• RECORDED DATA:
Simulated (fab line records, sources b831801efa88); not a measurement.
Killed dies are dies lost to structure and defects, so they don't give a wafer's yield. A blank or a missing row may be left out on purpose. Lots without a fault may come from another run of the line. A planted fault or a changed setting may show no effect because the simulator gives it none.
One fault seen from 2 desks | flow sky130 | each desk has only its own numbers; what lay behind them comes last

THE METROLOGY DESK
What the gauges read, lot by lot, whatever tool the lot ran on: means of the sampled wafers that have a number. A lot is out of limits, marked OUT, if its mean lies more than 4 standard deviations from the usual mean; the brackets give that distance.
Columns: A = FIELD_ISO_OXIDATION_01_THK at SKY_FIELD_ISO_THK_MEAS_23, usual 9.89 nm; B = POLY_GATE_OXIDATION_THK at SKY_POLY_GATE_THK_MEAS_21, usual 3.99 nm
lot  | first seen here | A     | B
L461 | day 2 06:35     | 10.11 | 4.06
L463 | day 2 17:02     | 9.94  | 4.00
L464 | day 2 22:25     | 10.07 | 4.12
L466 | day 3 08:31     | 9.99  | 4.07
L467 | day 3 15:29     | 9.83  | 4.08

• BRIEF:
Go through the records from the first line and copy each one exactly, ending after the line that contains "L466 | day 3". Give nothing else.

• TASK OUTPUT:
Simulated (fab line records, sources b831801efa88); not a measurement.
Killed dies are dies lost to structure and defects, so they don't give a wafer's yield. A blank or a missing row may be left out on purpose. Lots without a fault may come from another run of the line. A planted fault or a changed setting may show no effect because the simulator gives it none.
One fault seen from 2 desks | flow sky130 | each desk has only its own numbers; what lay behind them comes last

THE METROLOGY DESK
What the gauges read, lot by lot, whatever tool the lot ran on: means of the sampled wafers that have a number. A lot is out of limits, marked OUT, if its mean lies more than 4 standard deviations from the usual mean; the brackets give that distance.
Columns: A = FIELD_ISO_OXIDATION_01_THK at SKY_FIELD_ISO_THK_MEAS_23, usual 9.89 nm; B = POLY_GATE_OXIDATION_THK at SKY_POLY_GATE_THK_MEAS_21, usual 3.99 nm
lot  | first seen here | A     | B
L461 | day 2 06:35     | 10.11 | 4.06
L463 | day 2 17:02     | 9.94  | 4.00
L464 | day 2 22:25     | 10.07 | 4.12
L466 | day 3 08:31     | 9.99  | 4.07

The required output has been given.